::::

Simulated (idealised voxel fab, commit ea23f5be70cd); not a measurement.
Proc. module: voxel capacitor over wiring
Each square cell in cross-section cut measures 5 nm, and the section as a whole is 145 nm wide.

::::

TASK ITEM: Line by line, set the records above down again exactly.

TASK RESULT:
Simulated (idealised voxel fab, commit ea23f5be70cd); not a measurement.
Proc. module: voxel capacitor over wiring
Each square cell in cross-section cut measures 5 nm, and the section as a whole is 145 nm wide.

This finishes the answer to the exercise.